* Assignment *
The line containing "Small offsets that" marks the end: write out exactly every line from the first line of the data below through that line, and only those.

* Record excerpts *
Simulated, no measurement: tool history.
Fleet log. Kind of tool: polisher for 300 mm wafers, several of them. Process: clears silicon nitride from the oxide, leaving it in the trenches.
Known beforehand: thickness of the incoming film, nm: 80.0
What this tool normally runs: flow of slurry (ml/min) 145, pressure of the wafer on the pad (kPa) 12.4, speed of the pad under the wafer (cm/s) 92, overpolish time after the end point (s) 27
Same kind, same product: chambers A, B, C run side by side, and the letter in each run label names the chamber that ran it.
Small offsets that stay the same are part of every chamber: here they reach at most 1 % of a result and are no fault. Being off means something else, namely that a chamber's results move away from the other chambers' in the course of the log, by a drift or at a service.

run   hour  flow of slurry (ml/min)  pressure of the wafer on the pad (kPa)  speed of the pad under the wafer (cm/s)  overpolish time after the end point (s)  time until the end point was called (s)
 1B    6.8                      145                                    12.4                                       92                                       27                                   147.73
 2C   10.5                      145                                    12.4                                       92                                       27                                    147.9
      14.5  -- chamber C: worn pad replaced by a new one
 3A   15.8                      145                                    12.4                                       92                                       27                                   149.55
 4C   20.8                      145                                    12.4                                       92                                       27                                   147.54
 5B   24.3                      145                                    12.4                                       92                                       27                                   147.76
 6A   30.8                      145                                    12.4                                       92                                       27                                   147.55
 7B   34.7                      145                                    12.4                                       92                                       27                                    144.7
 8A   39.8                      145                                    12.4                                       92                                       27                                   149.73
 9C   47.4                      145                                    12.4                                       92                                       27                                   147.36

* Expected answer *
Simulated, no measurement: tool history.
Fleet log. Kind of tool: polisher for 300 mm wafers, several of them. Process: clears silicon nitride from the oxide, leaving it in the trenches.
Known beforehand: thickness of the incoming film, nm: 80.0
What this tool normally runs: flow of slurry (ml/min) 145, pressure of the wafer on the pad (kPa) 12.4, speed of the pad under the wafer (cm/s) 92, overpolish time after the end point (s) 27
Same kind, same product: chambers A, B, C run side by side, and the letter in each run label names the chamber that ran it.
Small offsets that stay the same are part of every chamber: here they reach at most 1 % of a result and are no fault. Being off means something else, namely that a chamber's results move away from the other chambers' in the course of the log, by a drift or at a service.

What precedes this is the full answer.